*Work item*:
Exactly the lines from the start of the data through the line containing "No reading from" should be output, with both ends kept and nothing added.

*Supplied entries*:
+--

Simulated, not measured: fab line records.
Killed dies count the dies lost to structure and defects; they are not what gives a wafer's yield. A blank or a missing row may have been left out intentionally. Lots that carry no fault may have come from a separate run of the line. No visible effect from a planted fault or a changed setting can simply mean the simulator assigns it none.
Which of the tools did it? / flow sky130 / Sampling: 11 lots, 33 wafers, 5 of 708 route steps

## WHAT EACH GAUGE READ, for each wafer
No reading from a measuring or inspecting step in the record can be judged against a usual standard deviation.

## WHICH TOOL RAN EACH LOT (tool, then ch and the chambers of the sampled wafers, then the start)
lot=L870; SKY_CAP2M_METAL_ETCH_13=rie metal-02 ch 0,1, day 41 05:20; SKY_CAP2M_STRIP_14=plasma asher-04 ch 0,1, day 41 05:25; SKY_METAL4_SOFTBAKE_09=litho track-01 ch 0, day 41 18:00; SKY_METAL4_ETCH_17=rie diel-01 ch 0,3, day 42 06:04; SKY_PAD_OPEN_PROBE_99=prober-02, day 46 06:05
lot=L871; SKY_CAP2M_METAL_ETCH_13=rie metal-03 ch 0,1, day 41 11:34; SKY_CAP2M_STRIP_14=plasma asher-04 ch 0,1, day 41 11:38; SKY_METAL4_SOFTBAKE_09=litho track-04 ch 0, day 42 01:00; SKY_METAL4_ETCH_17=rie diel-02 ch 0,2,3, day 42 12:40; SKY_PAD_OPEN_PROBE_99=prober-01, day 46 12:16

+--

*Task solution*:
Simulated, not measured: fab line records.
Killed dies count the dies lost to structure and defects; they are not what gives a wafer's yield. A blank or a missing row may have been left out intentionally. Lots that carry no fault may have come from a separate run of the line. No visible effect from a planted fault or a changed setting can simply mean the simulator assigns it none.
Which of the tools did it? / flow sky130 / Sampling: 11 lots, 33 wafers, 5 of 708 route steps

## WHAT EACH GAUGE READ, for each wafer
No reading from a measuring or inspecting step in the record can be judged against a usual standard deviation.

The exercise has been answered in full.